Task item: Your output should be the lines of the data that follow, reproduced exactly from the first through the line bearing "12 ETCH: chemistry".

Data records:
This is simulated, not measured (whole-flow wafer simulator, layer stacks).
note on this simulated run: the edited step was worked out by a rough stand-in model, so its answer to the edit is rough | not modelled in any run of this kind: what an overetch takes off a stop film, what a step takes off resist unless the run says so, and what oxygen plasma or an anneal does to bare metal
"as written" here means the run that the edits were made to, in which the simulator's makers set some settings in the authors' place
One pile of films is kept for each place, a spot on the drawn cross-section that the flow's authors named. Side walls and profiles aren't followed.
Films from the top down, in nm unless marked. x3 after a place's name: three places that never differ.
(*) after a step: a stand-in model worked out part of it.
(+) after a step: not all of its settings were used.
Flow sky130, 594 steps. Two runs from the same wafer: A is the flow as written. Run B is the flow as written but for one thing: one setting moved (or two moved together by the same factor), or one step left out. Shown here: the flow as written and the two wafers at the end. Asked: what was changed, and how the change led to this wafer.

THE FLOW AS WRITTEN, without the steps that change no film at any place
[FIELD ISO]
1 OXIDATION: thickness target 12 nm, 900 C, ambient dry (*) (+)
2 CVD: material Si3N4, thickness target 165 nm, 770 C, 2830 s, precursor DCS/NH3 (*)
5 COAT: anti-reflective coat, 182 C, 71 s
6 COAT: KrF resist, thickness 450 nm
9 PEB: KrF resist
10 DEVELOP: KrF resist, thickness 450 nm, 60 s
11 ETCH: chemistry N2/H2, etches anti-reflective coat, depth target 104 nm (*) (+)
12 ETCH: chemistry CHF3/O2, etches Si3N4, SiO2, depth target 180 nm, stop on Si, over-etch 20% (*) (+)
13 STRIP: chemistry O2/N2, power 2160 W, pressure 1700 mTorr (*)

Exercise result:
This is simulated, not measured (whole-flow wafer simulator, layer stacks).
note on this simulated run: the edited step was worked out by a rough stand-in model, so its answer to the edit is rough | not modelled in any run of this kind: what an overetch takes off a stop film, what a step takes off resist unless the run says so, and what oxygen plasma or an anneal does to bare metal
"as written" here means the run that the edits were made to, in which the simulator's makers set some settings in the authors' place
One pile of films is kept for each place, a spot on the drawn cross-section that the flow's authors named. Side walls and profiles aren't followed.
Films from the top down, in nm unless marked. x3 after a place's name: three places that never differ.
(*) after a step: a stand-in model worked out part of it.
(+) after a step: not all of its settings were used.
Flow sky130, 594 steps. Two runs from the same wafer: A is the flow as written. Run B is the flow as written but for one thing: one setting moved (or two moved together by the same factor), or one step left out. Shown here: the flow as written and the two wafers at the end. Asked: what was changed, and how the change led to this wafer.

THE FLOW AS WRITTEN, without the steps that change no film at any place
[FIELD ISO]
1 OXIDATION: thickness target 12 nm, 900 C, ambient dry (*) (+)
2 CVD: material Si3N4, thickness target 165 nm, 770 C, 2830 s, precursor DCS/NH3 (*)
5 COAT: anti-reflective coat, 182 C, 71 s
6 COAT: KrF resist, thickness 450 nm
9 PEB: KrF resist
10 DEVELOP: KrF resist, thickness 450 nm, 60 s
11 ETCH: chemistry N2/H2, etches anti-reflective coat, depth target 104 nm (*) (+)
12 ETCH: chemistry CHF3/O2, etches Si3N4, SiO2, depth target 180 nm, stop on Si, over-etch 20% (*) (+)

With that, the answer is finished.